> **Work instruction**
Write out, word for word, the first line of the data below and every line after it through the one containing "A cross-section is".

Segment Open

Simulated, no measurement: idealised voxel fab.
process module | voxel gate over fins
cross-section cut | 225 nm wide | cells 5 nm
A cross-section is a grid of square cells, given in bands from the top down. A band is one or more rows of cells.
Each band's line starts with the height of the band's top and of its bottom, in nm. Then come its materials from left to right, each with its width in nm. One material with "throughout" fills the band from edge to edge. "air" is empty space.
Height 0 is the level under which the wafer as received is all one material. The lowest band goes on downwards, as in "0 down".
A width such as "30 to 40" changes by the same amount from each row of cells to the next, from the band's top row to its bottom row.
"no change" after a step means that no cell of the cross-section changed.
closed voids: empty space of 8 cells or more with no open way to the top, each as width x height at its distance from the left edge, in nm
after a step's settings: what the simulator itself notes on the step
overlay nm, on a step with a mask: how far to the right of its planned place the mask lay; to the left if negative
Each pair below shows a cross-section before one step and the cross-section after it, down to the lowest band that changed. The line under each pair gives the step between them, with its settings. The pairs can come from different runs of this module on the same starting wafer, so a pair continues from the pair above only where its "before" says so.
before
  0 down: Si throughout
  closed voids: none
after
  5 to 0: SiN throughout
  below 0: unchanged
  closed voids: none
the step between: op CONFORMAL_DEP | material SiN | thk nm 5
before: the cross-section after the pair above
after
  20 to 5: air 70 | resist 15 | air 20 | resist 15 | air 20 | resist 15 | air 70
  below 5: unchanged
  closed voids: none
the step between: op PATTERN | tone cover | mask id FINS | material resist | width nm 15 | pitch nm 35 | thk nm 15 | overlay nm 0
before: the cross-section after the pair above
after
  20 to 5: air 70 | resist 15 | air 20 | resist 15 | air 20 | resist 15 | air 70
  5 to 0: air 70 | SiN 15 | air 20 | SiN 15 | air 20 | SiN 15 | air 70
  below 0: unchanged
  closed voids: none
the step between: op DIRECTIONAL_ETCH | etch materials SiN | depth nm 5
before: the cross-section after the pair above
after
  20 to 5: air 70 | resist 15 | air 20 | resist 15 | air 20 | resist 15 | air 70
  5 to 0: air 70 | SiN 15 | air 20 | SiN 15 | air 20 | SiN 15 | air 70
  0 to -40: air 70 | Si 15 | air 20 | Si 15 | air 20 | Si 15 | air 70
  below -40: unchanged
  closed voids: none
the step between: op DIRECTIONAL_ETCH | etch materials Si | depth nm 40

Segment Closed

> **Written response**
Simulated, no measurement: idealised voxel fab.
process module | voxel gate over fins
cross-section cut | 225 nm wide | cells 5 nm
A cross-section is a grid of square cells, given in bands from the top down. A band is one or more rows of cells.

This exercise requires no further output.